◆ **Task item**: Transcribe exactly the lines that begin the material and continue through the line containing "Height 0 is". Leave out whatever follows.

▬▬▬

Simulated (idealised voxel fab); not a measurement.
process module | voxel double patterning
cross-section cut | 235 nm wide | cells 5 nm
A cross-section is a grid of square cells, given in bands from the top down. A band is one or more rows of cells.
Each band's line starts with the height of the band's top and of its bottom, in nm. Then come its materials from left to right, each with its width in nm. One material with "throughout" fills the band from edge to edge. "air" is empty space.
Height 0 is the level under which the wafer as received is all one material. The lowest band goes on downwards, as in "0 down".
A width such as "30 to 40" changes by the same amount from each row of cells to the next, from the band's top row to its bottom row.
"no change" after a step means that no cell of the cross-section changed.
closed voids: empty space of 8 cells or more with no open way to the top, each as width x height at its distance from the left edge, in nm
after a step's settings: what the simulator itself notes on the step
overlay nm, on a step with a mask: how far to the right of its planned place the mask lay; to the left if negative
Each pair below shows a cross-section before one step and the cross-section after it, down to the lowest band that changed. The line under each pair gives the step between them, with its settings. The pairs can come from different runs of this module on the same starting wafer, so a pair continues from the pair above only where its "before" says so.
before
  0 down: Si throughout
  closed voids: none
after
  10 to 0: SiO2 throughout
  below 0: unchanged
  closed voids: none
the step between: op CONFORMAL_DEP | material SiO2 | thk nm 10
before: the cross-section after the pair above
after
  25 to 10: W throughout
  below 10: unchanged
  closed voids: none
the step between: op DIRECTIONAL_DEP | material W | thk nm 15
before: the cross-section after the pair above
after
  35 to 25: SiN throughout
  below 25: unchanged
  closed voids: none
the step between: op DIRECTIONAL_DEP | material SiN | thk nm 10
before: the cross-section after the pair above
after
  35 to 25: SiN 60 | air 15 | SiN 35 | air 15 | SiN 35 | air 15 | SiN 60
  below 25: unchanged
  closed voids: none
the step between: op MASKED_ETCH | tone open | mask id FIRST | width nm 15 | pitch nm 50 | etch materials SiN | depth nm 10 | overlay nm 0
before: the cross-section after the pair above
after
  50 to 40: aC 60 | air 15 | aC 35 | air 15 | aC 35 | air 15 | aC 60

▬▬▬

◆ **Written reply**:
Simulated (idealised voxel fab); not a measurement.
process module | voxel double patterning
cross-section cut | 235 nm wide | cells 5 nm
A cross-section is a grid of square cells, given in bands from the top down. A band is one or more rows of cells.
Each band's line starts with the height of the band's top and of its bottom, in nm. Then come its materials from left to right, each with its width in nm. One material with "throughout" fills the band from edge to edge. "air" is empty space.
Height 0 is the level under which the wafer as received is all one material. The lowest band goes on downwards, as in "0 down".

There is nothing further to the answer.